Activity »
Return the following from the records below: each line, word for word, starting with the line that contains "Materials: From the" and going on through the line that contains "- leave the", with nothing outside that range.

Raw data »
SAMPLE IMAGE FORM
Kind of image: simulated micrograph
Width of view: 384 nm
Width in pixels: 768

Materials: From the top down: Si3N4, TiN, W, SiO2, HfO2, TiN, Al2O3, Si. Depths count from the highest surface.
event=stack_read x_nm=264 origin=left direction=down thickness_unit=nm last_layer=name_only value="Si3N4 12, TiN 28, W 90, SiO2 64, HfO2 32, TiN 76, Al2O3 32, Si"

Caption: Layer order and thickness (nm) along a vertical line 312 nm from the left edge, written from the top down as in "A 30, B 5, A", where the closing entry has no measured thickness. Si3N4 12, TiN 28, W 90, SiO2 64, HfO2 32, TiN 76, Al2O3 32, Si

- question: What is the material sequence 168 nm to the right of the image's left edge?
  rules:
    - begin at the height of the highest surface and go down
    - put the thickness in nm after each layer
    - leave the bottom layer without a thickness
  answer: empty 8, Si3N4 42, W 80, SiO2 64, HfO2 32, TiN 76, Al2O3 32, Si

Worked solution »
Materials: From the top down: Si3N4, TiN, W, SiO2, HfO2, TiN, Al2O3, Si. Depths count from the highest surface.
event=stack_read x_nm=264 origin=left direction=down thickness_unit=nm last_layer=name_only value="Si3N4 12, TiN 28, W 90, SiO2 64, HfO2 32, TiN 76, Al2O3 32, Si"

Caption: Layer order and thickness (nm) along a vertical line 312 nm from the left edge, written from the top down as in "A 30, B 5, A", where the closing entry has no measured thickness. Si3N4 12, TiN 28, W 90, SiO2 64, HfO2 32, TiN 76, Al2O3 32, Si

- question: What is the material sequence 168 nm to the right of the image's left edge?
  rules:
    - begin at the height of the highest surface and go down
    - put the thickness in nm after each layer
    - leave the bottom layer without a thickness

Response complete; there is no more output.